Required action >> Reproduce exactly the lines of the material beneath, from the line that contains "Not logged, but" to the line that contains "13.70 | 19.8 |", both included, and no other lines.

-- Opening Marker --

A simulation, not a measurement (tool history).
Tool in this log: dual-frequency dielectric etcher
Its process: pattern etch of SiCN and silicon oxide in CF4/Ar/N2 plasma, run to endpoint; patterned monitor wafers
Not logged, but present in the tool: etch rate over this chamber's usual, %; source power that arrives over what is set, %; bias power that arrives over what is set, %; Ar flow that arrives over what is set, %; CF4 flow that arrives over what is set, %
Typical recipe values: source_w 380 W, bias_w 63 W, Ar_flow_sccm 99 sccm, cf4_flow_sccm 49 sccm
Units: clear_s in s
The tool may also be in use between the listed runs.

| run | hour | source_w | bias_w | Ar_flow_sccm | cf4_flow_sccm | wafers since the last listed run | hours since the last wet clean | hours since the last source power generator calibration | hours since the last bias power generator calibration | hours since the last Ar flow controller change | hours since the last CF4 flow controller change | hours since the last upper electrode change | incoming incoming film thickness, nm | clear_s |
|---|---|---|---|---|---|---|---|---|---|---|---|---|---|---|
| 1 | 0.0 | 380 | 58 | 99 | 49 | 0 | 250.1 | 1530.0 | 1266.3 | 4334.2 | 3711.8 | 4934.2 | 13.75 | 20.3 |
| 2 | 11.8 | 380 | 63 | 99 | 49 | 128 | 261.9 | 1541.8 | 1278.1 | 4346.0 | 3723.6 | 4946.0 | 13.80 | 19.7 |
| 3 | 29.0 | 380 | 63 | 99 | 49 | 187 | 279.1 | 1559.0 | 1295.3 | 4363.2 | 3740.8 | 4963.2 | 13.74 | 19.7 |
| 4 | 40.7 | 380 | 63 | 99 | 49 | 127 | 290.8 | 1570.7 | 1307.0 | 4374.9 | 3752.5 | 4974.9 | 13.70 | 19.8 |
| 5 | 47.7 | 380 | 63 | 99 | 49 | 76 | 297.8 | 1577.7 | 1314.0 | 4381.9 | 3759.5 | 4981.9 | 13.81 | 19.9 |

-- Closing Marker --

Response >>
Not logged, but present in the tool: etch rate over this chamber's usual, %; source power that arrives over what is set, %; bias power that arrives over what is set, %; Ar flow that arrives over what is set, %; CF4 flow that arrives over what is set, %
Typical recipe values: source_w 380 W, bias_w 63 W, Ar_flow_sccm 99 sccm, cf4_flow_sccm 49 sccm
Units: clear_s in s
The tool may also be in use between the listed runs.

| run | hour | source_w | bias_w | Ar_flow_sccm | cf4_flow_sccm | wafers since the last listed run | hours since the last wet clean | hours since the last source power generator calibration | hours since the last bias power generator calibration | hours since the last Ar flow controller change | hours since the last CF4 flow controller change | hours since the last upper electrode change | incoming incoming film thickness, nm | clear_s |
|---|---|---|---|---|---|---|---|---|---|---|---|---|---|---|
| 1 | 0.0 | 380 | 58 | 99 | 49 | 0 | 250.1 | 1530.0 | 1266.3 | 4334.2 | 3711.8 | 4934.2 | 13.75 | 20.3 |
| 2 | 11.8 | 380 | 63 | 99 | 49 | 128 | 261.9 | 1541.8 | 1278.1 | 4346.0 | 3723.6 | 4946.0 | 13.80 | 19.7 |
| 3 | 29.0 | 380 | 63 | 99 | 49 | 187 | 279.1 | 1559.0 | 1295.3 | 4363.2 | 3740.8 | 4963.2 | 13.74 | 19.7 |
| 4 | 40.7 | 380 | 63 | 99 | 49 | 127 | 290.8 | 1570.7 | 1307.0 | 4374.9 | 3752.5 | 4974.9 | 13.70 | 19.8 |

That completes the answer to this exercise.